Supplied data ▸
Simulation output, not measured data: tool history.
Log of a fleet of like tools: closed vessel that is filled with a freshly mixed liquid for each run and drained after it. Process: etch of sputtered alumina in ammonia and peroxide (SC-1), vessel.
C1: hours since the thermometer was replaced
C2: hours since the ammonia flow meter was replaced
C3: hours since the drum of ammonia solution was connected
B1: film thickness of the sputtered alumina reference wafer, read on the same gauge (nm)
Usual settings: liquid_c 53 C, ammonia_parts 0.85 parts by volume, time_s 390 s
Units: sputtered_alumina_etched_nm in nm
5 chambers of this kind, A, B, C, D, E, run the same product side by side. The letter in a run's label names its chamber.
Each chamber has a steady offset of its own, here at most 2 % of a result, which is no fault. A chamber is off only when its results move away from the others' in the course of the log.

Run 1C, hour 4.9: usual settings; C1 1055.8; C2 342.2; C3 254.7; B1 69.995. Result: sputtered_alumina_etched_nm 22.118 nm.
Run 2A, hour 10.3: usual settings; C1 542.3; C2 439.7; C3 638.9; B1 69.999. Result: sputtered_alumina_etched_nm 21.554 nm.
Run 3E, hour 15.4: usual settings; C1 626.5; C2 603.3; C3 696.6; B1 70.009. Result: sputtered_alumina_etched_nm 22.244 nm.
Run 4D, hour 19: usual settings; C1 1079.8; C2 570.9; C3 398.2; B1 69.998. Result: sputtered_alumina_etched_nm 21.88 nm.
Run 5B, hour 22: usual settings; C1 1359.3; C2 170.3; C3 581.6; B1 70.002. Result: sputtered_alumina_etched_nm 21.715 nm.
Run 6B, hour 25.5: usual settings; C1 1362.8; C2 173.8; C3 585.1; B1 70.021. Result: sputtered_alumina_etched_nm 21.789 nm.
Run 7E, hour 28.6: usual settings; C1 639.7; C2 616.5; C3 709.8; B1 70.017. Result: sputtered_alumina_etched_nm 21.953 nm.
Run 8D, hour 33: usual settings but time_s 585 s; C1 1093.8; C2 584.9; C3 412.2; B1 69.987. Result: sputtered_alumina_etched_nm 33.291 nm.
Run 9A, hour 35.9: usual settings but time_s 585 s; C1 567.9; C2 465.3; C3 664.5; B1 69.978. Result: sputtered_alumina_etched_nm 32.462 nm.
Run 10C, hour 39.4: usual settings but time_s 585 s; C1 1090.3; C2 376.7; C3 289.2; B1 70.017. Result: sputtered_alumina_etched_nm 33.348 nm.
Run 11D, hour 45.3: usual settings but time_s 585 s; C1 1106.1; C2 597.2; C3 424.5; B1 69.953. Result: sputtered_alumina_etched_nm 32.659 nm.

Work request ▸
Your response should be the lines above from the first to the one containing "Run 8D, hour", inclusive, each given exactly.

Task output ▸
Simulation output, not measured data: tool history.
Log of a fleet of like tools: closed vessel that is filled with a freshly mixed liquid for each run and drained after it. Process: etch of sputtered alumina in ammonia and peroxide (SC-1), vessel.
C1: hours since the thermometer was replaced
C2: hours since the ammonia flow meter was replaced
C3: hours since the drum of ammonia solution was connected
B1: film thickness of the sputtered alumina reference wafer, read on the same gauge (nm)
Usual settings: liquid_c 53 C, ammonia_parts 0.85 parts by volume, time_s 390 s
Units: sputtered_alumina_etched_nm in nm
5 chambers of this kind, A, B, C, D, E, run the same product side by side. The letter in a run's label names its chamber.
Each chamber has a steady offset of its own, here at most 2 % of a result, which is no fault. A chamber is off only when its results move away from the others' in the course of the log.

Run 1C, hour 4.9: usual settings; C1 1055.8; C2 342.2; C3 254.7; B1 69.995. Result: sputtered_alumina_etched_nm 22.118 nm.
Run 2A, hour 10.3: usual settings; C1 542.3; C2 439.7; C3 638.9; B1 69.999. Result: sputtered_alumina_etched_nm 21.554 nm.
Run 3E, hour 15.4: usual settings; C1 626.5; C2 603.3; C3 696.6; B1 70.009. Result: sputtered_alumina_etched_nm 22.244 nm.
Run 4D, hour 19: usual settings; C1 1079.8; C2 570.9; C3 398.2; B1 69.998. Result: sputtered_alumina_etched_nm 21.88 nm.
Run 5B, hour 22: usual settings; C1 1359.3; C2 170.3; C3 581.6; B1 70.002. Result: sputtered_alumina_etched_nm 21.715 nm.
Run 6B, hour 25.5: usual settings; C1 1362.8; C2 173.8; C3 585.1; B1 70.021. Result: sputtered_alumina_etched_nm 21.789 nm.
Run 7E, hour 28.6: usual settings; C1 639.7; C2 616.5; C3 709.8; B1 70.017. Result: sputtered_alumina_etched_nm 21.953 nm.
Run 8D, hour 33: usual settings but time_s 585 s; C1 1093.8; C2 584.9; C3 412.2; B1 69.987. Result: sputtered_alumina_etched_nm 33.291 nm.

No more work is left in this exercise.